━━ Data for review

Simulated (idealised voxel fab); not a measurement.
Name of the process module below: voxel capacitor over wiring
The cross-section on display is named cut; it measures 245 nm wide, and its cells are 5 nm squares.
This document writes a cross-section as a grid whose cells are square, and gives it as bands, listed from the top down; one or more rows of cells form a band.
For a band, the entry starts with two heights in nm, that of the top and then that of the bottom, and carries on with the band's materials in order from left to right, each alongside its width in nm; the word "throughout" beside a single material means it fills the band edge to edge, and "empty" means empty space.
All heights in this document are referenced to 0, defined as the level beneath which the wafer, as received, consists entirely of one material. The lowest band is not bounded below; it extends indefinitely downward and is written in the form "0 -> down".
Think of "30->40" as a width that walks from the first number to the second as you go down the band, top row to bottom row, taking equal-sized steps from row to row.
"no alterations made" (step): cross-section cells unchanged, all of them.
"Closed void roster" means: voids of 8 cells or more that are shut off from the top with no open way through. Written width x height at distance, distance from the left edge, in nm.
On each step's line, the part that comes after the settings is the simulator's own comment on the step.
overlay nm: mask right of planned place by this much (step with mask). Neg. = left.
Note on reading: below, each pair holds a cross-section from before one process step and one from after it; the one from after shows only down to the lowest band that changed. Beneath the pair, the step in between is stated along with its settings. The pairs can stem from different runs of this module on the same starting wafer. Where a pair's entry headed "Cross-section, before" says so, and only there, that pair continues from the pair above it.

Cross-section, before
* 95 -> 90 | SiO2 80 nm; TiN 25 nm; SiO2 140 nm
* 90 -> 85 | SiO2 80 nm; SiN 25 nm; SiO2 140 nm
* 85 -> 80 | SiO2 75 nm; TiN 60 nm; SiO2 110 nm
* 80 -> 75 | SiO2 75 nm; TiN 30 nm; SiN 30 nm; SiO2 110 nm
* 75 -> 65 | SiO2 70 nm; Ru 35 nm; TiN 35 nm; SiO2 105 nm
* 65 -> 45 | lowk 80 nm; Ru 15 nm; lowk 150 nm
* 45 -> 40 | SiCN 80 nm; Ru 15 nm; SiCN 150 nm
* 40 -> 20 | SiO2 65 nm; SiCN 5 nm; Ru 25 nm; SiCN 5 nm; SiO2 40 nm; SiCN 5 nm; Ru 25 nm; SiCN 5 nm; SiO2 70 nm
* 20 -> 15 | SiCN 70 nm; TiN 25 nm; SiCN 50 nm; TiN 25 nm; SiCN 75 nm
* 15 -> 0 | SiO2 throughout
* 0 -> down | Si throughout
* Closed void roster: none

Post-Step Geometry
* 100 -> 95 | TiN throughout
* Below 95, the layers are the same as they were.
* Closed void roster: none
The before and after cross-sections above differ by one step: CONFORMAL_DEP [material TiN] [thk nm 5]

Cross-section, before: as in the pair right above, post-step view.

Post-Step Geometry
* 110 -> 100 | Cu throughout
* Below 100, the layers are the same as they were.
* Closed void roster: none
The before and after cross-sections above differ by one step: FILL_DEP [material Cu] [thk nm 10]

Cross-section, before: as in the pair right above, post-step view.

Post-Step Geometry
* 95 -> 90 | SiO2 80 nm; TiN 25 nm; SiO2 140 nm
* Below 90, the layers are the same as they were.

━━━━

Write down exactly the span of lines above from the one containing "SiN 25 nm; SiO2 140 nm" to the one containing "nm; SiO2 70 nm", both ends included.

* Task result *
* 90 -> 85 | SiO2 80 nm; SiN 25 nm; SiO2 140 nm
* 85 -> 80 | SiO2 75 nm; TiN 60 nm; SiO2 110 nm
* 80 -> 75 | SiO2 75 nm; TiN 30 nm; SiN 30 nm; SiO2 110 nm
* 75 -> 65 | SiO2 70 nm; Ru 35 nm; TiN 35 nm; SiO2 105 nm
* 65 -> 45 | lowk 80 nm; Ru 15 nm; lowk 150 nm
* 45 -> 40 | SiCN 80 nm; Ru 15 nm; SiCN 150 nm
* 40 -> 20 | SiO2 65 nm; SiCN 5 nm; Ru 25 nm; SiCN 5 nm; SiO2 40 nm; SiCN 5 nm; Ru 25 nm; SiCN 5 nm; SiO2 70 nm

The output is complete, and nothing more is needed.